### Work order
From the records below, please repeat exactly the line that has "type: simulated SEM image", the line that has "Notebook: relief by", and every line between them, and nothing else.

### Source information
----------------

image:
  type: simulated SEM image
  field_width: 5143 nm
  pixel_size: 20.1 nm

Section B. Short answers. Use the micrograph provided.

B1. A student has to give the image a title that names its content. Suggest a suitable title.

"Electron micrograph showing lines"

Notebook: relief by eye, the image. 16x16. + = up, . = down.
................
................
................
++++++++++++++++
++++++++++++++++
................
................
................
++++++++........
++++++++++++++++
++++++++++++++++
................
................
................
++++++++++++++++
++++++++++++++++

----------------

### Task result
  type: simulated SEM image
  field_width: 5143 nm
  pixel_size: 20.1 nm

Section B. Short answers. Use the micrograph provided.

B1. A student has to give the image a title that names its content. Suggest a suitable title.

"Electron micrograph showing lines"

Notebook: relief by eye, the image. 16x16. + = up, . = down.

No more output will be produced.